□ □ □ □ □

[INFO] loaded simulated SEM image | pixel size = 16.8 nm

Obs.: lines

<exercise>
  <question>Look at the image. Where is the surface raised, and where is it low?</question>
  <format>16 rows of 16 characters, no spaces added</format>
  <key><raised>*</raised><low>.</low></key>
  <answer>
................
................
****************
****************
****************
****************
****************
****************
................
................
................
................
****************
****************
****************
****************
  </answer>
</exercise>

□ □ □ □ □

Activity>
Once you have read the data, reproduce all of it exactly.

Written response>
[INFO] loaded simulated SEM image | pixel size = 16.8 nm

Obs.: lines

<exercise>
  <question>Look at the image. Where is the surface raised, and where is it low?</question>
  <format>16 rows of 16 characters, no spaces added</format>
  <key><raised>*</raised><low>.</low></key>
  <answer>
................
................
****************
****************
****************
****************
****************
****************
................
................
................
................
****************
****************
****************
****************
  </answer>
</exercise>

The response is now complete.